--- START ---

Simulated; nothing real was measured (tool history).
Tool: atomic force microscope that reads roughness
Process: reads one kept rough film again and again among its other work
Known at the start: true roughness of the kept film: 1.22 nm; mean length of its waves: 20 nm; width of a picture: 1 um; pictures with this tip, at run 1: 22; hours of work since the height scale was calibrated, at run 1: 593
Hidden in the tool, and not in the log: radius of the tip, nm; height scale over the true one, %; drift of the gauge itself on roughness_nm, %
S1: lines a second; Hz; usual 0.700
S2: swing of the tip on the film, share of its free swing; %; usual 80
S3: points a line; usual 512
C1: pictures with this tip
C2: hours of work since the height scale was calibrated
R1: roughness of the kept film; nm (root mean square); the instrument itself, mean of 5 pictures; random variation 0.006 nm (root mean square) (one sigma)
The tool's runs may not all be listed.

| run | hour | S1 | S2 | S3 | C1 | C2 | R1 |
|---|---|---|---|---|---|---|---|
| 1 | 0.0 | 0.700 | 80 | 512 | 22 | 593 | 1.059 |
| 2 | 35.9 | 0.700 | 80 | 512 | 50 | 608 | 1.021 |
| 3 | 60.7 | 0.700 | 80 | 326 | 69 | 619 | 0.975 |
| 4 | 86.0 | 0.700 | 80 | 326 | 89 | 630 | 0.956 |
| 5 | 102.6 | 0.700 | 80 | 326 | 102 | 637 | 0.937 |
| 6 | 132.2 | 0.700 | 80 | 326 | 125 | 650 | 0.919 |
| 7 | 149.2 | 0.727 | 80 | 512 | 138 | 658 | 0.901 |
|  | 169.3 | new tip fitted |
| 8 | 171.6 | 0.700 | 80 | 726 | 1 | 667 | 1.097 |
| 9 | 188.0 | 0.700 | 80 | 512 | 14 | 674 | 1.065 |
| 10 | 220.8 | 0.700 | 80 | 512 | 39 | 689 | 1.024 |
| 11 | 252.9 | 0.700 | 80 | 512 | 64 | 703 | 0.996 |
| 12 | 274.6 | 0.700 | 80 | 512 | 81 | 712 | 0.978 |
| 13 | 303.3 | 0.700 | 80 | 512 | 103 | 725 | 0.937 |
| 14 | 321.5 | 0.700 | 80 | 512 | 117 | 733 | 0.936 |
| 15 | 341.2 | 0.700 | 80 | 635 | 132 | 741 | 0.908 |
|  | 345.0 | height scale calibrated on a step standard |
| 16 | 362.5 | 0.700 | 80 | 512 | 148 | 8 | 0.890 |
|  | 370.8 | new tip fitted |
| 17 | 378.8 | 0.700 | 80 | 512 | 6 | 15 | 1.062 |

--- END ---

Transcribe the records from their first line. Stop after the line with "C2: hours of", including it.

# [Your response]
Simulated; nothing real was measured (tool history).
Tool: atomic force microscope that reads roughness
Process: reads one kept rough film again and again among its other work
Known at the start: true roughness of the kept film: 1.22 nm; mean length of its waves: 20 nm; width of a picture: 1 um; pictures with this tip, at run 1: 22; hours of work since the height scale was calibrated, at run 1: 593
Hidden in the tool, and not in the log: radius of the tip, nm; height scale over the true one, %; drift of the gauge itself on roughness_nm, %
S1: lines a second; Hz; usual 0.700
S2: swing of the tip on the film, share of its free swing; %; usual 80
S3: points a line; usual 512
C1: pictures with this tip
C2: hours of work since the height scale was calibrated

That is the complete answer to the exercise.